___ Data section ___

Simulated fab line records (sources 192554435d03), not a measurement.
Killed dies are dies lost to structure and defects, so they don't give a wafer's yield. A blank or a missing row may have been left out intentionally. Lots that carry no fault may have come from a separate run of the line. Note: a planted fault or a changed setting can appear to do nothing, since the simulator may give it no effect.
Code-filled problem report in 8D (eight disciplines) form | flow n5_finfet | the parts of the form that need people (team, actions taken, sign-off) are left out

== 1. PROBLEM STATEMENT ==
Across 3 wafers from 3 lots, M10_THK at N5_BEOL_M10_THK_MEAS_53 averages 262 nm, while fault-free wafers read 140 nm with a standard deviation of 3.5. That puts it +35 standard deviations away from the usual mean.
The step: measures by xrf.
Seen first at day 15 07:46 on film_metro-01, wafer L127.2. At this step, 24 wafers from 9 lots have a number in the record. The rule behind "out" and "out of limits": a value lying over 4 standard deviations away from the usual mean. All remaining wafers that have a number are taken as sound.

___

Work item
The response must consist of all the data, reproduced without alteration.

Exercise response
Simulated fab line records (sources 192554435d03), not a measurement.
Killed dies are dies lost to structure and defects, so they don't give a wafer's yield. A blank or a missing row may have been left out intentionally. Lots that carry no fault may have come from a separate run of the line. Note: a planted fault or a changed setting can appear to do nothing, since the simulator may give it no effect.
Code-filled problem report in 8D (eight disciplines) form | flow n5_finfet | the parts of the form that need people (team, actions taken, sign-off) are left out

== 1. PROBLEM STATEMENT ==
Across 3 wafers from 3 lots, M10_THK at N5_BEOL_M10_THK_MEAS_53 averages 262 nm, while fault-free wafers read 140 nm with a standard deviation of 3.5. That puts it +35 standard deviations away from the usual mean.
The step: measures by xrf.
Seen first at day 15 07:46 on film_metro-01, wafer L127.2. At this step, 24 wafers from 9 lots have a number in the record. The rule behind "out" and "out of limits": a value lying over 4 standard deviations away from the usual mean. All remaining wafers that have a number are taken as sound.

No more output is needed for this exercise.